Work order:
All entries must be transcribed exactly, down to the last character.

Supplied records:
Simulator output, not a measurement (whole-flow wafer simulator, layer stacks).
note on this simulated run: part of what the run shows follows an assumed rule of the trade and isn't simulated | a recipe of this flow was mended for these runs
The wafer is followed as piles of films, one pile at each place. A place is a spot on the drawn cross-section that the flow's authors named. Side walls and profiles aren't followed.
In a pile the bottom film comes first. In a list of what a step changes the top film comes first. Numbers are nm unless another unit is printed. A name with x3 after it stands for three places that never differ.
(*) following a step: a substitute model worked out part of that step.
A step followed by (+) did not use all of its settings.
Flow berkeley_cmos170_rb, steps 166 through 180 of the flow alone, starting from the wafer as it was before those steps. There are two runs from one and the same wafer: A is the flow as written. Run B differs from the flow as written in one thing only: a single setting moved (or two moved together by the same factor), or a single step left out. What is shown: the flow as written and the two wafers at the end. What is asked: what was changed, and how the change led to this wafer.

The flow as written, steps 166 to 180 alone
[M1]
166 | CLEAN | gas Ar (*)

Task response:
Simulator output, not a measurement (whole-flow wafer simulator, layer stacks).
note on this simulated run: part of what the run shows follows an assumed rule of the trade and isn't simulated | a recipe of this flow was mended for these runs
The wafer is followed as piles of films, one pile at each place. A place is a spot on the drawn cross-section that the flow's authors named. Side walls and profiles aren't followed.
In a pile the bottom film comes first. In a list of what a step changes the top film comes first. Numbers are nm unless another unit is printed. A name with x3 after it stands for three places that never differ.
(*) following a step: a substitute model worked out part of that step.
A step followed by (+) did not use all of its settings.
Flow berkeley_cmos170_rb, steps 166 through 180 of the flow alone, starting from the wafer as it was before those steps. There are two runs from one and the same wafer: A is the flow as written. Run B differs from the flow as written in one thing only: a single setting moved (or two moved together by the same factor), or a single step left out. What is shown: the flow as written and the two wafers at the end. What is asked: what was changed, and how the change led to this wafer.

The flow as written, steps 166 to 180 alone
[M1]
166 | CLEAN | gas Ar (*)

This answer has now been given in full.